#### [ASSIGNED TASK]
Extract, unchanged, each line of the listing below from its first line through the line that contains "Sound: these wafers, L620.1, L620.2, L620.6.", inclusive, and nothing else.

#### [SUPPLIED RECORDS]
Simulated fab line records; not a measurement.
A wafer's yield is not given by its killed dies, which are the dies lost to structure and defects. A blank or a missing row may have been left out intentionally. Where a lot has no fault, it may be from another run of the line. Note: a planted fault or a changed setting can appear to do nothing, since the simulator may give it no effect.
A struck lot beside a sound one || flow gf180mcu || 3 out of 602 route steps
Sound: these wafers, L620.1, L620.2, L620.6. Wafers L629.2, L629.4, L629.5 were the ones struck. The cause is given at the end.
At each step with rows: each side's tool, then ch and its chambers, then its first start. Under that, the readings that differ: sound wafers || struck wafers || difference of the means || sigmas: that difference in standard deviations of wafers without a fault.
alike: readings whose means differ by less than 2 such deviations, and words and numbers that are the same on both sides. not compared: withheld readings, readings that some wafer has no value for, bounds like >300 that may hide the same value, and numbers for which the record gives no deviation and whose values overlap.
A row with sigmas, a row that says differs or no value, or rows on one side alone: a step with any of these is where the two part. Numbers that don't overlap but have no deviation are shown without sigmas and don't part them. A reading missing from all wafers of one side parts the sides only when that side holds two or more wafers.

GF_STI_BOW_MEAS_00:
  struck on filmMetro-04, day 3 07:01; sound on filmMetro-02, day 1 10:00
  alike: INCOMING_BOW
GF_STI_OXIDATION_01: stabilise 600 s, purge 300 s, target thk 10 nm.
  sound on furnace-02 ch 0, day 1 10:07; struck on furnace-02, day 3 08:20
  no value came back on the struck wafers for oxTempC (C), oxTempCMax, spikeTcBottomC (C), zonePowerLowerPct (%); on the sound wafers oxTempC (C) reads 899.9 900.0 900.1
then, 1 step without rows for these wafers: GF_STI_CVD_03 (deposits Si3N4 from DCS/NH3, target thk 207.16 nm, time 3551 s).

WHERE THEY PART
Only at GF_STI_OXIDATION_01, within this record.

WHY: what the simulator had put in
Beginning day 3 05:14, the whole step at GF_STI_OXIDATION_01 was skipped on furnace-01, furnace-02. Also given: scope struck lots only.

#### [TASK SOLUTION]
Simulated fab line records; not a measurement.
A wafer's yield is not given by its killed dies, which are the dies lost to structure and defects. A blank or a missing row may have been left out intentionally. Where a lot has no fault, it may be from another run of the line. Note: a planted fault or a changed setting can appear to do nothing, since the simulator may give it no effect.
A struck lot beside a sound one || flow gf180mcu || 3 out of 602 route steps
Sound: these wafers, L620.1, L620.2, L620.6. Wafers L629.2, L629.4, L629.5 were the ones struck. The cause is given at the end.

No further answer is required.